- [Assignment]
Copy the listing below in full, exactly as given.

- [Provided material]
● ● ● ● ● ● ●
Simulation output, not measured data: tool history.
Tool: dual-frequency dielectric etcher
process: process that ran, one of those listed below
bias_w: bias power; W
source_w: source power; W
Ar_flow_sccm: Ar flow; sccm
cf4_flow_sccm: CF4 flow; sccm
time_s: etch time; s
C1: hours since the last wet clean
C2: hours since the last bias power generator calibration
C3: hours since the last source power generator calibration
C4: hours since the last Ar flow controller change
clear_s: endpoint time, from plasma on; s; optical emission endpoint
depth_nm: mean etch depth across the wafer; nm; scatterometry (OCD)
● ● ● ● ● ● ●

- [Problem solution]
Simulation output, not measured data: tool history.
Tool: dual-frequency dielectric etcher
process: process that ran, one of those listed below
bias_w: bias power; W
source_w: source power; W
Ar_flow_sccm: Ar flow; sccm
cf4_flow_sccm: CF4 flow; sccm
time_s: etch time; s
C1: hours since the last wet clean
C2: hours since the last bias power generator calibration
C3: hours since the last source power generator calibration
C4: hours since the last Ar flow controller change
clear_s: endpoint time, from plasma on; s; optical emission endpoint
depth_nm: mean etch depth across the wafer; nm; scatterometry (OCD)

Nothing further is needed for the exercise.